· · ·

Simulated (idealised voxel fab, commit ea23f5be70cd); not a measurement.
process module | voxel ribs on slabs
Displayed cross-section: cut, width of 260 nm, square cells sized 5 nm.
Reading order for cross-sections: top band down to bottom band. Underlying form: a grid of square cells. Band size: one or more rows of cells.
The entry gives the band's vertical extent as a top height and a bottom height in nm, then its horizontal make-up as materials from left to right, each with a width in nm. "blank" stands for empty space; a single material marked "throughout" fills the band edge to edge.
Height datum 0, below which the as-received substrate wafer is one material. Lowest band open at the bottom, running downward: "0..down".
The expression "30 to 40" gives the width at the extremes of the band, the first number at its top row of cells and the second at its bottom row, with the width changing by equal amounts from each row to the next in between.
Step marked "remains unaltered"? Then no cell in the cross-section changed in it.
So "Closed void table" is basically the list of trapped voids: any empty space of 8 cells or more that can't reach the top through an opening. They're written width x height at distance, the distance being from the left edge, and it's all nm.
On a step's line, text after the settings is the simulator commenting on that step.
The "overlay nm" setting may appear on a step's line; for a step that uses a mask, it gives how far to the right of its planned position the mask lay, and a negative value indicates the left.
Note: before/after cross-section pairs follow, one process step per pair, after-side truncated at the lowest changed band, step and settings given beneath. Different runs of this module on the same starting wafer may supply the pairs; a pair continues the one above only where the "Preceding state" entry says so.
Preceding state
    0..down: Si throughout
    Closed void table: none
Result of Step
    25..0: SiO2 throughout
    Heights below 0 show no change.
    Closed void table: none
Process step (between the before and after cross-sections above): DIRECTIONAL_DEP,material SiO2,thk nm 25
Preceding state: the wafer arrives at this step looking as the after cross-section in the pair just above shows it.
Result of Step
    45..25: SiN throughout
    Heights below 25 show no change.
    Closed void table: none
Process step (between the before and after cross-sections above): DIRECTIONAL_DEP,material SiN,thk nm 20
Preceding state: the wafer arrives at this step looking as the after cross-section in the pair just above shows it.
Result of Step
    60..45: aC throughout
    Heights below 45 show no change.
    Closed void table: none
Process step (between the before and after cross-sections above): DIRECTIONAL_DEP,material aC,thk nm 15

· · ·

> **ACTION ITEM**:
Write out again, exactly, the lines from the start of the entries up to and including the one with "changed in it.". Nothing else belongs in the reply.

> **TASK RESULT**:
Simulated (idealised voxel fab, commit ea23f5be70cd); not a measurement.
process module | voxel ribs on slabs
Displayed cross-section: cut, width of 260 nm, square cells sized 5 nm.
Reading order for cross-sections: top band down to bottom band. Underlying form: a grid of square cells. Band size: one or more rows of cells.
The entry gives the band's vertical extent as a top height and a bottom height in nm, then its horizontal make-up as materials from left to right, each with a width in nm. "blank" stands for empty space; a single material marked "throughout" fills the band edge to edge.
Height datum 0, below which the as-received substrate wafer is one material. Lowest band open at the bottom, running downward: "0..down".
The expression "30 to 40" gives the width at the extremes of the band, the first number at its top row of cells and the second at its bottom row, with the width changing by equal amounts from each row to the next in between.
Step marked "remains unaltered"? Then no cell in the cross-section changed in it.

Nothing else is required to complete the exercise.